-- Opening Marker --
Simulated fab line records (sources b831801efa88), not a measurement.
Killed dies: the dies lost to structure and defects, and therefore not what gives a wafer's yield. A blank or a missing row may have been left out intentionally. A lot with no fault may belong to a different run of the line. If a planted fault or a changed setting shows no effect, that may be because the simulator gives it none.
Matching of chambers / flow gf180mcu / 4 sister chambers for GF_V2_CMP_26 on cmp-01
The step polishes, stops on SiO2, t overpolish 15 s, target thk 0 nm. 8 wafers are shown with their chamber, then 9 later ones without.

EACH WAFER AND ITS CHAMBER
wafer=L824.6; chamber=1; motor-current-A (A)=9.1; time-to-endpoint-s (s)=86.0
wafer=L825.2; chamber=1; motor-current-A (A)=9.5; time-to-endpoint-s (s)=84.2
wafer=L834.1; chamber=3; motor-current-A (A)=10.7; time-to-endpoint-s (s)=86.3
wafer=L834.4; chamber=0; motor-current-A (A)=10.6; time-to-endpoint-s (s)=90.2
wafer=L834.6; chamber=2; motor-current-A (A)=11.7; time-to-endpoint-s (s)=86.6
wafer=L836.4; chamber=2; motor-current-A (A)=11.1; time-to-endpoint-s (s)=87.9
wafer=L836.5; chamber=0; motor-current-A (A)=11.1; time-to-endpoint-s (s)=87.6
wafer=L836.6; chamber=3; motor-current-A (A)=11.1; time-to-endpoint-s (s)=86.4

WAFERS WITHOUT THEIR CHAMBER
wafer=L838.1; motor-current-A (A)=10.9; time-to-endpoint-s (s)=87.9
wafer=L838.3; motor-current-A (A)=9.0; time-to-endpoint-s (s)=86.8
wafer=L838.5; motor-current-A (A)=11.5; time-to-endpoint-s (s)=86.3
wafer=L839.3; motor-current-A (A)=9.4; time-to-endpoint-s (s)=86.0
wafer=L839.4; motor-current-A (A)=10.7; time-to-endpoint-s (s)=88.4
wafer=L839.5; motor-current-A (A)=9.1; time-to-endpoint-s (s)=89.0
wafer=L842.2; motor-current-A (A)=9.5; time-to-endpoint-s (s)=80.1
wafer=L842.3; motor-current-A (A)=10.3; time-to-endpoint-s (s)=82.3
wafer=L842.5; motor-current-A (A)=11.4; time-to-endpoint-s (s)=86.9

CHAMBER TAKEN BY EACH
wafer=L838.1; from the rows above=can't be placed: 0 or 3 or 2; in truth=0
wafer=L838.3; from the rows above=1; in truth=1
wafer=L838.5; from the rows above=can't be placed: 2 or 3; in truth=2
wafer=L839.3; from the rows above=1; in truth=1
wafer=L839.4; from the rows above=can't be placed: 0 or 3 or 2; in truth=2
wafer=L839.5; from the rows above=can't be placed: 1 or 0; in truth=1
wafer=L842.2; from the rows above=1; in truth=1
-- Closing Marker --

* _WORK TASK_
In the listing above, find the line with "wafer=L834.1; chamber=3; motor-current-A" and the line with "wafer=L834.6; chamber=2; motor-current-A"; output exactly those lines and all lines between them.

* _EXERCISE RESPONSE_
wafer=L834.1; chamber=3; motor-current-A (A)=10.7; time-to-endpoint-s (s)=86.3
wafer=L834.4; chamber=0; motor-current-A (A)=10.6; time-to-endpoint-s (s)=90.2
wafer=L834.6; chamber=2; motor-current-A (A)=11.7; time-to-endpoint-s (s)=86.6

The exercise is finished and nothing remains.